--- START ---

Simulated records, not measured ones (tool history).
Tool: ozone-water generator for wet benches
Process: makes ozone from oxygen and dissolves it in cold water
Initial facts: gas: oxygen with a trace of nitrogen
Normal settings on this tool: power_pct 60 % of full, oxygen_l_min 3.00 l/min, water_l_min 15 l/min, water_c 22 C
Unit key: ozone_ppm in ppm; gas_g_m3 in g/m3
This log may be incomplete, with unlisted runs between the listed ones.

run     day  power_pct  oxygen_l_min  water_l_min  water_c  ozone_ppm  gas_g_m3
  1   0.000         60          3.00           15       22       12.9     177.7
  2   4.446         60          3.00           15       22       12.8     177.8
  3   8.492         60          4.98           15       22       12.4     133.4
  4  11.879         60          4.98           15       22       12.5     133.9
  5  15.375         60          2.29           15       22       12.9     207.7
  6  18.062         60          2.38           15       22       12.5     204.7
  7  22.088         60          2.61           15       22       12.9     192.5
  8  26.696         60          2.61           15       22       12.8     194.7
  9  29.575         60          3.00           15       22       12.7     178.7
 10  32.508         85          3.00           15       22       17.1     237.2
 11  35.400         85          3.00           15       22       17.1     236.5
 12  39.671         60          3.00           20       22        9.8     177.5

--- END ---

Write the lines again exactly, from the first line of the material above to the line that includes "This log may", both included. Leave out all the rest.

Simulated records, not measured ones (tool history).
Tool: ozone-water generator for wet benches
Process: makes ozone from oxygen and dissolves it in cold water
Initial facts: gas: oxygen with a trace of nitrogen
Normal settings on this tool: power_pct 60 % of full, oxygen_l_min 3.00 l/min, water_l_min 15 l/min, water_c 22 C
Unit key: ozone_ppm in ppm; gas_g_m3 in g/m3
This log may be incomplete, with unlisted runs between the listed ones.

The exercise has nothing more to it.